[Data for analysis]:
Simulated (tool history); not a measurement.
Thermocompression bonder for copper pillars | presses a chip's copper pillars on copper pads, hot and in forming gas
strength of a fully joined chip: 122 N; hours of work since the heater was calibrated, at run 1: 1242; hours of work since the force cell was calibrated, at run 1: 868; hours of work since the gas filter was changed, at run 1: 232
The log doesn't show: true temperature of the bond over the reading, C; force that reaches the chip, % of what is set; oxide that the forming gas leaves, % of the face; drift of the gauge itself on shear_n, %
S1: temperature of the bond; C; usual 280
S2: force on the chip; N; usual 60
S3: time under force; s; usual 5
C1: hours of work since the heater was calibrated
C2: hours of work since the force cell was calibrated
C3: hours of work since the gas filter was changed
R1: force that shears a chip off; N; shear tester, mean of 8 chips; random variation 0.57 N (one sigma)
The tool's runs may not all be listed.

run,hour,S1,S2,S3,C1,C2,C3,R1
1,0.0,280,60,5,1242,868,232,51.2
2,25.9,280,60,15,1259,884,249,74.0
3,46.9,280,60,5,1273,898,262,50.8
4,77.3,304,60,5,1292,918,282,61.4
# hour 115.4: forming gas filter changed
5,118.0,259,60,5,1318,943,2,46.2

[Activity]: Nothing may be omitted; retype every record exactly.

[Answer space]:
Simulated (tool history); not a measurement.
Thermocompression bonder for copper pillars | presses a chip's copper pillars on copper pads, hot and in forming gas
strength of a fully joined chip: 122 N; hours of work since the heater was calibrated, at run 1: 1242; hours of work since the force cell was calibrated, at run 1: 868; hours of work since the gas filter was changed, at run 1: 232
The log doesn't show: true temperature of the bond over the reading, C; force that reaches the chip, % of what is set; oxide that the forming gas leaves, % of the face; drift of the gauge itself on shear_n, %
S1: temperature of the bond; C; usual 280
S2: force on the chip; N; usual 60
S3: time under force; s; usual 5
C1: hours of work since the heater was calibrated
C2: hours of work since the force cell was calibrated
C3: hours of work since the gas filter was changed
R1: force that shears a chip off; N; shear tester, mean of 8 chips; random variation 0.57 N (one sigma)
The tool's runs may not all be listed.

run,hour,S1,S2,S3,C1,C2,C3,R1
1,0.0,280,60,5,1242,868,232,51.2
2,25.9,280,60,15,1259,884,249,74.0
3,46.9,280,60,5,1273,898,262,50.8
4,77.3,304,60,5,1292,918,282,61.4
# hour 115.4: forming gas filter changed
5,118.0,259,60,5,1318,943,2,46.2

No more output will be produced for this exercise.